**Task item:**
The lines from the start of the records through the one containing "This log may" are to be transcribed exactly, and nothing else.

--- Source information Enclosed Below ---

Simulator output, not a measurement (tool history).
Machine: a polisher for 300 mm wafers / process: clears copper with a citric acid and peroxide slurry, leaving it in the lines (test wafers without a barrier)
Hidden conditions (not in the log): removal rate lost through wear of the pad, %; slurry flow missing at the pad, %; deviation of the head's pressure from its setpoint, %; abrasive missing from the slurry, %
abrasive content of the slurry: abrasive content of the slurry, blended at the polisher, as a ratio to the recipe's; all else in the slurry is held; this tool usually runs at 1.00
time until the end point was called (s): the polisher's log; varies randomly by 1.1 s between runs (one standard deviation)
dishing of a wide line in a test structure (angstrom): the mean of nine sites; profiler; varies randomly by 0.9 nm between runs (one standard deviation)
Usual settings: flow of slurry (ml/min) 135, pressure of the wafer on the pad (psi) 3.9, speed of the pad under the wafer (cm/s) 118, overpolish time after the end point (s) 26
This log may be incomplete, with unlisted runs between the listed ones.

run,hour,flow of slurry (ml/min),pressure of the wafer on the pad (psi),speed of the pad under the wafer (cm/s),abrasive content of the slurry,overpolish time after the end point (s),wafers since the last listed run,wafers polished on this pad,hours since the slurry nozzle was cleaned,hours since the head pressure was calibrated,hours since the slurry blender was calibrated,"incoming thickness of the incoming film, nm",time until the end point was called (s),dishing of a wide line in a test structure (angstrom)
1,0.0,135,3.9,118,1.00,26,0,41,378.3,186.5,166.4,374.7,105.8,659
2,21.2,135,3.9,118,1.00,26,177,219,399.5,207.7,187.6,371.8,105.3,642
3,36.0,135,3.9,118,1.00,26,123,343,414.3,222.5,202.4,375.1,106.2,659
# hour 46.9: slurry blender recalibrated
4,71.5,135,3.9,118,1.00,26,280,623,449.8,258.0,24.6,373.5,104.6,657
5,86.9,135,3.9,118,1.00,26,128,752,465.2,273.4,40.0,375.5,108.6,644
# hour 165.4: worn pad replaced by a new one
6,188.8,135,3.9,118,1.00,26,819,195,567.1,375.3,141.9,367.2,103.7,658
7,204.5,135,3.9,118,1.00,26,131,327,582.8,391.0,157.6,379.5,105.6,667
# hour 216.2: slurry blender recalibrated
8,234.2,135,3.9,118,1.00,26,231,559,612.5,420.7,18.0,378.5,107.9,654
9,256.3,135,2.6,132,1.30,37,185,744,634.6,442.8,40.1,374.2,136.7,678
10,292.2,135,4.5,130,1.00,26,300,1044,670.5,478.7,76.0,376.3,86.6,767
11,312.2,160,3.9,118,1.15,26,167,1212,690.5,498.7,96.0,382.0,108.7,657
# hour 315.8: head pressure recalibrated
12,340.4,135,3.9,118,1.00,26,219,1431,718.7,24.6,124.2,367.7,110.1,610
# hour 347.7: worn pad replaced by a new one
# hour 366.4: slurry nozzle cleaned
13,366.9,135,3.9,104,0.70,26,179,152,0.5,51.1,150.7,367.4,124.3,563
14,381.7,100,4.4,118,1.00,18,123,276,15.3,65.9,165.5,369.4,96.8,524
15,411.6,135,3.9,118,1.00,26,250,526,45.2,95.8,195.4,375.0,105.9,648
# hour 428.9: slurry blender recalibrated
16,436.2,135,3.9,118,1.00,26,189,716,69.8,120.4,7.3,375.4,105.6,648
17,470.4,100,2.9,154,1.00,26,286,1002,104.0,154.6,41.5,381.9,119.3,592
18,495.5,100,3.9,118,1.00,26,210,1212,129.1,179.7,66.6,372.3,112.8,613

--- End of Enclosed Source information ---

**Exercise output:**
Simulator output, not a measurement (tool history).
Machine: a polisher for 300 mm wafers / process: clears copper with a citric acid and peroxide slurry, leaving it in the lines (test wafers without a barrier)
Hidden conditions (not in the log): removal rate lost through wear of the pad, %; slurry flow missing at the pad, %; deviation of the head's pressure from its setpoint, %; abrasive missing from the slurry, %
abrasive content of the slurry: abrasive content of the slurry, blended at the polisher, as a ratio to the recipe's; all else in the slurry is held; this tool usually runs at 1.00
time until the end point was called (s): the polisher's log; varies randomly by 1.1 s between runs (one standard deviation)
dishing of a wide line in a test structure (angstrom): the mean of nine sites; profiler; varies randomly by 0.9 nm between runs (one standard deviation)
Usual settings: flow of slurry (ml/min) 135, pressure of the wafer on the pad (psi) 3.9, speed of the pad under the wafer (cm/s) 118, overpolish time after the end point (s) 26
This log may be incomplete, with unlisted runs between the listed ones.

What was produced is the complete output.